== Extracted entries ==
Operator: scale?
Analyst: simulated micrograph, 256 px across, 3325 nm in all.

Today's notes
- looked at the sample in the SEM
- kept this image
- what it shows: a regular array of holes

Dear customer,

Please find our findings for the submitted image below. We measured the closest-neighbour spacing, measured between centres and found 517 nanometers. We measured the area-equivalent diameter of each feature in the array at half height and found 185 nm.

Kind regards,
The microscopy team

== Work task ==
The output is every entry, printed exactly as it reads.

== Reply ==
Operator: scale?
Analyst: simulated micrograph, 256 px across, 3325 nm in all.

Today's notes
- looked at the sample in the SEM
- kept this image
- what it shows: a regular array of holes

Dear customer,

Please find our findings for the submitted image below. We measured the closest-neighbour spacing, measured between centres and found 517 nanometers. We measured the area-equivalent diameter of each feature in the array at half height and found 185 nm.

Kind regards,
The microscopy team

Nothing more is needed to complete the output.